EXTRACTED ENTRIES.
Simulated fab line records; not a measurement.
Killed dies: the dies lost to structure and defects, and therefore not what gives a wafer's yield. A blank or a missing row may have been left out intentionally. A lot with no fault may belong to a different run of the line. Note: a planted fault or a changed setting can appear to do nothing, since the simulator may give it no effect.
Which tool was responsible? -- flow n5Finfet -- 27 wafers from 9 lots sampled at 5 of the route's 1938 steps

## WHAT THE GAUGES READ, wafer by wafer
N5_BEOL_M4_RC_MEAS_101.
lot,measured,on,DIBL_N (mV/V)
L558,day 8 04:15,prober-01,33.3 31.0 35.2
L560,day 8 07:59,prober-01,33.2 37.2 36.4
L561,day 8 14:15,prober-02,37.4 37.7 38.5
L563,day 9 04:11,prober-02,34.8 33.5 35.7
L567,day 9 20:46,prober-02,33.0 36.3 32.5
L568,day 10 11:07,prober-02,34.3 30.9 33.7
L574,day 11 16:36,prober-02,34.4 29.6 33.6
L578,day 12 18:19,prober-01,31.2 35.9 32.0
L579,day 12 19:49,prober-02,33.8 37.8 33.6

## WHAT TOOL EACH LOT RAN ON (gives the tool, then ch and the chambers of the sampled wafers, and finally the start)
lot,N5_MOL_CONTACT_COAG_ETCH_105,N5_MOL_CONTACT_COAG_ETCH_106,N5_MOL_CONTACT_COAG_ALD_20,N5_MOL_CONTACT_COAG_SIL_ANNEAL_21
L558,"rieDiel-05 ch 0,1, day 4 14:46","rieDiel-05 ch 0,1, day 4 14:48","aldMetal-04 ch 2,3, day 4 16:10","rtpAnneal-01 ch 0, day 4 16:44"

REQUIREMENT.
From the records above, copy out the line with "L567,day 9 20:46,prober-02,33.0 36.3 32.5", the line with "## WHAT TOOL", and every line between them, word for word.

ANSWER SPACE.
L567,day 9 20:46,prober-02,33.0 36.3 32.5
L568,day 10 11:07,prober-02,34.3 30.9 33.7
L574,day 11 16:36,prober-02,34.4 29.6 33.6
L578,day 12 18:19,prober-01,31.2 35.9 32.0
L579,day 12 19:49,prober-02,33.8 37.8 33.6

## WHAT TOOL EACH LOT RAN ON (gives the tool, then ch and the chambers of the sampled wafers, and finally the start)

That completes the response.